__Data under study__.
# # # # # # #

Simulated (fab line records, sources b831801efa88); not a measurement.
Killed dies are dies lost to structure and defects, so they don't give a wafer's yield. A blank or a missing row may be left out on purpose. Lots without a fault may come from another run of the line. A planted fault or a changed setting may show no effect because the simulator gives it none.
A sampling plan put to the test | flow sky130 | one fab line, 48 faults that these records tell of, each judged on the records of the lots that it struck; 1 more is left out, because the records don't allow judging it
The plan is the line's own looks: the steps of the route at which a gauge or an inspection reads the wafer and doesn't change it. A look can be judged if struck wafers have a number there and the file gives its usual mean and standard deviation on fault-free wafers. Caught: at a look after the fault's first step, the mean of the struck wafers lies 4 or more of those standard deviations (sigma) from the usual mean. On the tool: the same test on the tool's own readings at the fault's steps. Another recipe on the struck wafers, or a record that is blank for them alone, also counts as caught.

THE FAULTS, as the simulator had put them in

# # # # # # #

__Requirement__. Repeat the whole listing verbatim.

__Exercise answer__.
Simulated (fab line records, sources b831801efa88); not a measurement.
Killed dies are dies lost to structure and defects, so they don't give a wafer's yield. A blank or a missing row may be left out on purpose. Lots without a fault may come from another run of the line. A planted fault or a changed setting may show no effect because the simulator gives it none.
A sampling plan put to the test | flow sky130 | one fab line, 48 faults that these records tell of, each judged on the records of the lots that it struck; 1 more is left out, because the records don't allow judging it
The plan is the line's own looks: the steps of the route at which a gauge or an inspection reads the wafer and doesn't change it. A look can be judged if struck wafers have a number there and the file gives its usual mean and standard deviation on fault-free wafers. Caught: at a look after the fault's first step, the mean of the struck wafers lies 4 or more of those standard deviations (sigma) from the usual mean. On the tool: the same test on the tool's own readings at the fault's steps. Another recipe on the struck wafers, or a record that is blank for them alone, also counts as caught.

THE FAULTS, as the simulator had put them in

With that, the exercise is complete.